▸ **ACTIVITY**:
Each line below should be reproduced without any alteration.

▸ **LISTED RECORDS**:
┌──

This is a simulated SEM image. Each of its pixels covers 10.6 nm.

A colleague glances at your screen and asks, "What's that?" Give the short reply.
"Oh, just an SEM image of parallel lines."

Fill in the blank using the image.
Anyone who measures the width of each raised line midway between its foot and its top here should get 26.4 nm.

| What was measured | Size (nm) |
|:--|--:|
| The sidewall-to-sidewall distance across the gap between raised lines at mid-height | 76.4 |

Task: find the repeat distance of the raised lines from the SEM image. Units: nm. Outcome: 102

└──

▸ **EXPECTED ANSWER**:
This is a simulated SEM image. Each of its pixels covers 10.6 nm.

A colleague glances at your screen and asks, "What's that?" Give the short reply.
"Oh, just an SEM image of parallel lines."

Fill in the blank using the image.
Anyone who measures the width of each raised line midway between its foot and its top here should get 26.4 nm.

| What was measured | Size (nm) |
|:--|--:|
| The sidewall-to-sidewall distance across the gap between raised lines at mid-height | 76.4 |

Task: find the repeat distance of the raised lines from the SEM image. Units: nm. Outcome: 102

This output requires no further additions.